Dataset content:
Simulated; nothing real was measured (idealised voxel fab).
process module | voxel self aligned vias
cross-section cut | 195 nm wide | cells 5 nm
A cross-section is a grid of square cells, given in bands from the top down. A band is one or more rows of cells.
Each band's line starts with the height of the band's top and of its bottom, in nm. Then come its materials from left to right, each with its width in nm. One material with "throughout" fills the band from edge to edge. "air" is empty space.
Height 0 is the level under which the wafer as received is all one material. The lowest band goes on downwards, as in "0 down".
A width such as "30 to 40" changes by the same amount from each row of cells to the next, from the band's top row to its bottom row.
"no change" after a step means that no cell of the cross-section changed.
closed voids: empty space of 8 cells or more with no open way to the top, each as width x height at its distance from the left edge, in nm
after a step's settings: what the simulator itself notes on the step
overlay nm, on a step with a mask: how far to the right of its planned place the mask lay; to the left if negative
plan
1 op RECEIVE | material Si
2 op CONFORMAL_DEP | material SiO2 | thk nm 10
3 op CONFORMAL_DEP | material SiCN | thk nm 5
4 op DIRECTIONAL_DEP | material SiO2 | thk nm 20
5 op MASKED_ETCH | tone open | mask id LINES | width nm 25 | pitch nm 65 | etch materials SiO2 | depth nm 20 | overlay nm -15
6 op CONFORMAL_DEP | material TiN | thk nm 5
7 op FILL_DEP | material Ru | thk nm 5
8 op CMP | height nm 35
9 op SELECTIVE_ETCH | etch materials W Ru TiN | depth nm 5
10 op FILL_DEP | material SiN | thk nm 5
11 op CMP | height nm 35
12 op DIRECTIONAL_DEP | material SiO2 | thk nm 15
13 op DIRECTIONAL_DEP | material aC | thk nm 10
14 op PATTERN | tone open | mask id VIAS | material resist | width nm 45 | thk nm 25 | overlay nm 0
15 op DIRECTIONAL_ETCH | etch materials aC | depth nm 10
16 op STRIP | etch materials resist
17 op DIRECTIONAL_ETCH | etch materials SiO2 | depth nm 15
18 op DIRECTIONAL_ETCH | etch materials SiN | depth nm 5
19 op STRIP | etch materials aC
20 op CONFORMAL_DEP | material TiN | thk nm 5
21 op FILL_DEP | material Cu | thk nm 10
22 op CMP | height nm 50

Exercise: Extract exactly and only the lines above from the line containing "5 op MASKED_ETCH" through the line containing "21 op FILL_DEP | material Cu | thk nm 10", both end lines included.

Exercise output:
5 op MASKED_ETCH | tone open | mask id LINES | width nm 25 | pitch nm 65 | etch materials SiO2 | depth nm 20 | overlay nm -15
6 op CONFORMAL_DEP | material TiN | thk nm 5
7 op FILL_DEP | material Ru | thk nm 5
8 op CMP | height nm 35
9 op SELECTIVE_ETCH | etch materials W Ru TiN | depth nm 5
10 op FILL_DEP | material SiN | thk nm 5
11 op CMP | height nm 35
12 op DIRECTIONAL_DEP | material SiO2 | thk nm 15
13 op DIRECTIONAL_DEP | material aC | thk nm 10
14 op PATTERN | tone open | mask id VIAS | material resist | width nm 45 | thk nm 25 | overlay nm 0
15 op DIRECTIONAL_ETCH | etch materials aC | depth nm 10
16 op STRIP | etch materials resist
17 op DIRECTIONAL_ETCH | etch materials SiO2 | depth nm 15
18 op DIRECTIONAL_ETCH | etch materials SiN | depth nm 5
19 op STRIP | etch materials aC
20 op CONFORMAL_DEP | material TiN | thk nm 5
21 op FILL_DEP | material Cu | thk nm 10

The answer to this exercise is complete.